REQUIRED ACTION:
Please write each record out again word for word.

EXTRACTED INFORMATION:
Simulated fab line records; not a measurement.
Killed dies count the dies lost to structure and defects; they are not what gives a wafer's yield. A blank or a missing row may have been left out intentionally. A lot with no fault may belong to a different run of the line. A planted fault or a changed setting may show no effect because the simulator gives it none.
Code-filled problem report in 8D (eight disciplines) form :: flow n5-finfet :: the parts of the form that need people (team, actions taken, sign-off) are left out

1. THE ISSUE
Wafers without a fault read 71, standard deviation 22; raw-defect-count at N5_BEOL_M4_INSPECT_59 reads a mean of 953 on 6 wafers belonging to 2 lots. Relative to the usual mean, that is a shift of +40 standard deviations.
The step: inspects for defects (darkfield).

YOUR SOLUTION:
Simulated fab line records; not a measurement.
Killed dies count the dies lost to structure and defects; they are not what gives a wafer's yield. A blank or a missing row may have been left out intentionally. A lot with no fault may belong to a different run of the line. A planted fault or a changed setting may show no effect because the simulator gives it none.
Code-filled problem report in 8D (eight disciplines) form :: flow n5-finfet :: the parts of the form that need people (team, actions taken, sign-off) are left out

1. THE ISSUE
Wafers without a fault read 71, standard deviation 22; raw-defect-count at N5_BEOL_M4_INSPECT_59 reads a mean of 953 on 6 wafers belonging to 2 lots. Relative to the usual mean, that is a shift of +40 standard deviations.
The step: inspects for defects (darkfield).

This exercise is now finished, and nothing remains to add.